### Exercise data
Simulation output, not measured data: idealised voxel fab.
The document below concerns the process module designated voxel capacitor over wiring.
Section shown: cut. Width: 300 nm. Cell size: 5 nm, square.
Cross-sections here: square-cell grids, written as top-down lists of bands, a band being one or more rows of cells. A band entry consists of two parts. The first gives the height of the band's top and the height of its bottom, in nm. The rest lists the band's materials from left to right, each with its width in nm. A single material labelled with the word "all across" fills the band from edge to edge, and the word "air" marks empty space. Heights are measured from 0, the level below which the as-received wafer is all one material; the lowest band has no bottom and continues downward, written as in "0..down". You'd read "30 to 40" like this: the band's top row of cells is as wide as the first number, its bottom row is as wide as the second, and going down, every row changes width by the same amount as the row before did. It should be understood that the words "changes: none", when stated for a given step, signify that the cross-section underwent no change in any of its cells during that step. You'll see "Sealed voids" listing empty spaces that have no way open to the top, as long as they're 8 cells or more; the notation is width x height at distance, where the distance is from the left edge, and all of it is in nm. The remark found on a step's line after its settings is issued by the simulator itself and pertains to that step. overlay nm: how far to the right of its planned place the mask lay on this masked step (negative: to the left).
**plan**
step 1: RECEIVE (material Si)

### Exercise
Print the whole listing exactly as it is.

### Task solution
Simulation output, not measured data: idealised voxel fab.
The document below concerns the process module designated voxel capacitor over wiring.
Section shown: cut. Width: 300 nm. Cell size: 5 nm, square.
Cross-sections here: square-cell grids, written as top-down lists of bands, a band being one or more rows of cells. A band entry consists of two parts. The first gives the height of the band's top and the height of its bottom, in nm. The rest lists the band's materials from left to right, each with its width in nm. A single material labelled with the word "all across" fills the band from edge to edge, and the word "air" marks empty space. Heights are measured from 0, the level below which the as-received wafer is all one material; the lowest band has no bottom and continues downward, written as in "0..down". You'd read "30 to 40" like this: the band's top row of cells is as wide as the first number, its bottom row is as wide as the second, and going down, every row changes width by the same amount as the row before did. It should be understood that the words "changes: none", when stated for a given step, signify that the cross-section underwent no change in any of its cells during that step. You'll see "Sealed voids" listing empty spaces that have no way open to the top, as long as they're 8 cells or more; the notation is width x height at distance, where the distance is from the left edge, and all of it is in nm. The remark found on a step's line after its settings is issued by the simulator itself and pertains to that step. overlay nm: how far to the right of its planned place the mask lay on this masked step (negative: to the left).
**plan**
step 1: RECEIVE (material Si)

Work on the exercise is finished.